- WORK TASK -
Give the data again exactly, from its opening line through the line in which "C2: hours of" appears.

- RECORDED DATA -
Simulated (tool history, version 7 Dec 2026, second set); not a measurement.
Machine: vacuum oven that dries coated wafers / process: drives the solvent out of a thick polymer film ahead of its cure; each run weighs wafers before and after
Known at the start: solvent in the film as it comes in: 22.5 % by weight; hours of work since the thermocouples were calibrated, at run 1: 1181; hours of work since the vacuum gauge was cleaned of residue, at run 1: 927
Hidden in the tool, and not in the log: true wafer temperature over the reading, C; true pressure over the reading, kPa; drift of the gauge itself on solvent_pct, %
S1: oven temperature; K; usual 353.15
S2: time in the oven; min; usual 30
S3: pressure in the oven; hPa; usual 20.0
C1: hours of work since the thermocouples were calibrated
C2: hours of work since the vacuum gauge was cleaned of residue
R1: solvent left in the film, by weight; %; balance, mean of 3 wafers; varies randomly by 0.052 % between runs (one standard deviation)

- EXERCISE RESULT -
Simulated (tool history, version 7 Dec 2026, second set); not a measurement.
Machine: vacuum oven that dries coated wafers / process: drives the solvent out of a thick polymer film ahead of its cure; each run weighs wafers before and after
Known at the start: solvent in the film as it comes in: 22.5 % by weight; hours of work since the thermocouples were calibrated, at run 1: 1181; hours of work since the vacuum gauge was cleaned of residue, at run 1: 927
Hidden in the tool, and not in the log: true wafer temperature over the reading, C; true pressure over the reading, kPa; drift of the gauge itself on solvent_pct, %
S1: oven temperature; K; usual 353.15
S2: time in the oven; min; usual 30
S3: pressure in the oven; hPa; usual 20.0
C1: hours of work since the thermocouples were calibrated
C2: hours of work since the vacuum gauge was cleaned of residue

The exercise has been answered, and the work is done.